- [PROVIDED RECORDS]
================

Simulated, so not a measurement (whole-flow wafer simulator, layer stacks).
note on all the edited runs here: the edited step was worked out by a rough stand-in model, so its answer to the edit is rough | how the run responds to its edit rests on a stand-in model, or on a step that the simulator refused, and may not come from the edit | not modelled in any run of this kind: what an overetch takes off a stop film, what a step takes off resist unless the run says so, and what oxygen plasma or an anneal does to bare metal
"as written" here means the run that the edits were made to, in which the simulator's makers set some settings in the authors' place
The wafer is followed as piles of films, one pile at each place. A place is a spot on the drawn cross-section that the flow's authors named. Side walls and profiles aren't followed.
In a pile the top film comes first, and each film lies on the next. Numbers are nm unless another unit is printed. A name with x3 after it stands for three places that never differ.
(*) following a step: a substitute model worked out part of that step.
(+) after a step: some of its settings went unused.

================

- [ACTION ITEM] Extract every entry above as it appears.

- [WRITTEN SOLUTION]
Simulated, so not a measurement (whole-flow wafer simulator, layer stacks).
note on all the edited runs here: the edited step was worked out by a rough stand-in model, so its answer to the edit is rough | how the run responds to its edit rests on a stand-in model, or on a step that the simulator refused, and may not come from the edit | not modelled in any run of this kind: what an overetch takes off a stop film, what a step takes off resist unless the run says so, and what oxygen plasma or an anneal does to bare metal
"as written" here means the run that the edits were made to, in which the simulator's makers set some settings in the authors' place
The wafer is followed as piles of films, one pile at each place. A place is a spot on the drawn cross-section that the flow's authors named. Side walls and profiles aren't followed.
In a pile the top film comes first, and each film lies on the next. Numbers are nm unless another unit is printed. A name with x3 after it stands for three places that never differ.
(*) following a step: a substitute model worked out part of that step.
(+) after a step: some of its settings went unused.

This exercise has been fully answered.